- DATA RECORDS
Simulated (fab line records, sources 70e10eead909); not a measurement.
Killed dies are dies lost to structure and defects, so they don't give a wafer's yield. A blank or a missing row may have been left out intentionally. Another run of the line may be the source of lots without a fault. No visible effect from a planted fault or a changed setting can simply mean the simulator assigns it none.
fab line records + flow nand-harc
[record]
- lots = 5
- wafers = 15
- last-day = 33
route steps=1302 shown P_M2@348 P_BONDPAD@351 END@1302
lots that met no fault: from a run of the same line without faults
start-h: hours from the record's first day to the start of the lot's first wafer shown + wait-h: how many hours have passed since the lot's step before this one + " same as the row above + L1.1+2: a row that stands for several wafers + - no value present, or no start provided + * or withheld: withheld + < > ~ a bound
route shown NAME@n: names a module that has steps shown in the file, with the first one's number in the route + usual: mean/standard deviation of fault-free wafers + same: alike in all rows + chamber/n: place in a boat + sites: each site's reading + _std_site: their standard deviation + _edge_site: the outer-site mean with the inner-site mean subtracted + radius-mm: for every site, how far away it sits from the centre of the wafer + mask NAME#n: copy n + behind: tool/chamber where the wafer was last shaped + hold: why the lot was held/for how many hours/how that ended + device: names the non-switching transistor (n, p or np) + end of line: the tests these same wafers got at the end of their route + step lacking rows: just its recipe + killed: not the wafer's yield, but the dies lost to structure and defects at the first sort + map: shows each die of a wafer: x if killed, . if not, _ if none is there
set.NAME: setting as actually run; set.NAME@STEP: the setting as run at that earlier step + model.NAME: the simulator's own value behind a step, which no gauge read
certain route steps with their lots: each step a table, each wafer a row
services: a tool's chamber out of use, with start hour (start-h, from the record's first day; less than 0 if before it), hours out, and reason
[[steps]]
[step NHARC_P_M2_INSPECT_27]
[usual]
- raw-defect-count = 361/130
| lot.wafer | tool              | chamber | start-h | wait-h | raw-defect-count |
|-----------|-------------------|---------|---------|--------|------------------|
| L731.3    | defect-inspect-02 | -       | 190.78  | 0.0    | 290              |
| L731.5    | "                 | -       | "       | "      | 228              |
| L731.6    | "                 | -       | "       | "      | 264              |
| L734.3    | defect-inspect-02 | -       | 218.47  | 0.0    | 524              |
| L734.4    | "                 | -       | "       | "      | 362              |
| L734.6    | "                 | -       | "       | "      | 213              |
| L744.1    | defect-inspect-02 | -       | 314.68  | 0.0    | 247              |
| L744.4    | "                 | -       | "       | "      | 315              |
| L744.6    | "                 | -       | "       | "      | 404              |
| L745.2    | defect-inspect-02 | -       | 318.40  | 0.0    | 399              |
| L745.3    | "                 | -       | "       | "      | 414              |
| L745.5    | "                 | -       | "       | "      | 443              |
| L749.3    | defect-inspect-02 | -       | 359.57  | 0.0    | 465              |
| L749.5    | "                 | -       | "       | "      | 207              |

- ACTIVITY
Please give back, exactly as it stands above, the stretch from the line with "- last-day = 33" through the line with "wait-h | raw-defect-count |", and no line outside it.

- YOUR RESPONSE
- last-day = 33
route steps=1302 shown P_M2@348 P_BONDPAD@351 END@1302
lots that met no fault: from a run of the same line without faults
start-h: hours from the record's first day to the start of the lot's first wafer shown + wait-h: how many hours have passed since the lot's step before this one + " same as the row above + L1.1+2: a row that stands for several wafers + - no value present, or no start provided + * or withheld: withheld + < > ~ a bound
route shown NAME@n: names a module that has steps shown in the file, with the first one's number in the route + usual: mean/standard deviation of fault-free wafers + same: alike in all rows + chamber/n: place in a boat + sites: each site's reading + _std_site: their standard deviation + _edge_site: the outer-site mean with the inner-site mean subtracted + radius-mm: for every site, how far away it sits from the centre of the wafer + mask NAME#n: copy n + behind: tool/chamber where the wafer was last shaped + hold: why the lot was held/for how many hours/how that ended + device: names the non-switching transistor (n, p or np) + end of line: the tests these same wafers got at the end of their route + step lacking rows: just its recipe + killed: not the wafer's yield, but the dies lost to structure and defects at the first sort + map: shows each die of a wafer: x if killed, . if not, _ if none is there
set.NAME: setting as actually run; set.NAME@STEP: the setting as run at that earlier step + model.NAME: the simulator's own value behind a step, which no gauge read
certain route steps with their lots: each step a table, each wafer a row
services: a tool's chamber out of use, with start hour (start-h, from the record's first day; less than 0 if before it), hours out, and reason
[[steps]]
[step NHARC_P_M2_INSPECT_27]
[usual]
- raw-defect-count = 361/130
| lot.wafer | tool              | chamber | start-h | wait-h | raw-defect-count |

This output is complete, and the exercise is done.